**REQUIRED ACTION:**
Restate word for word the lines that begin the listing and end with the line holding "the cross-section changed.".

**DATA SUPPLIED:**
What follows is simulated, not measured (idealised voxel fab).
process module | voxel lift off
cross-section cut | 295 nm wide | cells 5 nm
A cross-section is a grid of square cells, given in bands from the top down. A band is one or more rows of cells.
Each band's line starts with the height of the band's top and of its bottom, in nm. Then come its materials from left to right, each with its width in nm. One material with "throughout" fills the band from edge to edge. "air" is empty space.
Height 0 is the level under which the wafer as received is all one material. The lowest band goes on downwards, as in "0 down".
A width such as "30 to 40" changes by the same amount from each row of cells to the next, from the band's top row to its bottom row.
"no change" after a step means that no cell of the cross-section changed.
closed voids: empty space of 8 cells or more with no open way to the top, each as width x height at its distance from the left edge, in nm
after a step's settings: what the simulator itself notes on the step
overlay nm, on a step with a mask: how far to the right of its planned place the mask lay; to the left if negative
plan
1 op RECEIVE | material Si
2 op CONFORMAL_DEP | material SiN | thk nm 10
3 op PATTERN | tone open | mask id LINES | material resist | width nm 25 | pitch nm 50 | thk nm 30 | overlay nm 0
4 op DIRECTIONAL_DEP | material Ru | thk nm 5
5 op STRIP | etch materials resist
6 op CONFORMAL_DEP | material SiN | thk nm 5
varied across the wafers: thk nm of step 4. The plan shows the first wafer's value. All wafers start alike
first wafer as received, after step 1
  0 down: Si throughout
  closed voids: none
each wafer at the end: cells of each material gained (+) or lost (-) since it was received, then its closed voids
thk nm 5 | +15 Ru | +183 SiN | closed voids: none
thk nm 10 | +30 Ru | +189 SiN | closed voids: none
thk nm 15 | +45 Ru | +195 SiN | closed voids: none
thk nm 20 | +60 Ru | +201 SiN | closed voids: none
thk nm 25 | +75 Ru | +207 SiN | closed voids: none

**TASK ANSWER:**
What follows is simulated, not measured (idealised voxel fab).
process module | voxel lift off
cross-section cut | 295 nm wide | cells 5 nm
A cross-section is a grid of square cells, given in bands from the top down. A band is one or more rows of cells.
Each band's line starts with the height of the band's top and of its bottom, in nm. Then come its materials from left to right, each with its width in nm. One material with "throughout" fills the band from edge to edge. "air" is empty space.
Height 0 is the level under which the wafer as received is all one material. The lowest band goes on downwards, as in "0 down".
A width such as "30 to 40" changes by the same amount from each row of cells to the next, from the band's top row to its bottom row.
"no change" after a step means that no cell of the cross-section changed.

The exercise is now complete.